::: Data

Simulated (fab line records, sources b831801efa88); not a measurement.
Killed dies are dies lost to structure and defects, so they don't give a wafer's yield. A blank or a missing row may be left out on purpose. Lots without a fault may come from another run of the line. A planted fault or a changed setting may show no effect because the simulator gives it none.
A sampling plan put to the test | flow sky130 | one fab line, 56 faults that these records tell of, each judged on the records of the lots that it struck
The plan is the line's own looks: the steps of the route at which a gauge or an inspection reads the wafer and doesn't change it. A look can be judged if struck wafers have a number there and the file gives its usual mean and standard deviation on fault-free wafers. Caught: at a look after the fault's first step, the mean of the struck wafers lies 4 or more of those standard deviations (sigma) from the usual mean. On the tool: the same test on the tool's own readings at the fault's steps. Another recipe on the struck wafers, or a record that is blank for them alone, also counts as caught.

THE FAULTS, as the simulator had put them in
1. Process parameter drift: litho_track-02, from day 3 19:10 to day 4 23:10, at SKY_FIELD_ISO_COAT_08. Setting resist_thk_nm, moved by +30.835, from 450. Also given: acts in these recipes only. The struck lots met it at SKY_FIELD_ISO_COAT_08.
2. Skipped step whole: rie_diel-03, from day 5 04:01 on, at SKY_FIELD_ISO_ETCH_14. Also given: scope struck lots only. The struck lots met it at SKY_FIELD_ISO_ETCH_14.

::::::

**Brief:** Copy every record above exactly as it stands.

**Exercise answer:**
Simulated (fab line records, sources b831801efa88); not a measurement.
Killed dies are dies lost to structure and defects, so they don't give a wafer's yield. A blank or a missing row may be left out on purpose. Lots without a fault may come from another run of the line. A planted fault or a changed setting may show no effect because the simulator gives it none.
A sampling plan put to the test | flow sky130 | one fab line, 56 faults that these records tell of, each judged on the records of the lots that it struck
The plan is the line's own looks: the steps of the route at which a gauge or an inspection reads the wafer and doesn't change it. A look can be judged if struck wafers have a number there and the file gives its usual mean and standard deviation on fault-free wafers. Caught: at a look after the fault's first step, the mean of the struck wafers lies 4 or more of those standard deviations (sigma) from the usual mean. On the tool: the same test on the tool's own readings at the fault's steps. Another recipe on the struck wafers, or a record that is blank for them alone, also counts as caught.

THE FAULTS, as the simulator had put them in
1. Process parameter drift: litho_track-02, from day 3 19:10 to day 4 23:10, at SKY_FIELD_ISO_COAT_08. Setting resist_thk_nm, moved by +30.835, from 450. Also given: acts in these recipes only. The struck lots met it at SKY_FIELD_ISO_COAT_08.
2. Skipped step whole: rie_diel-03, from day 5 04:01 on, at SKY_FIELD_ISO_ETCH_14. Also given: scope struck lots only. The struck lots met it at SKY_FIELD_ISO_ETCH_14.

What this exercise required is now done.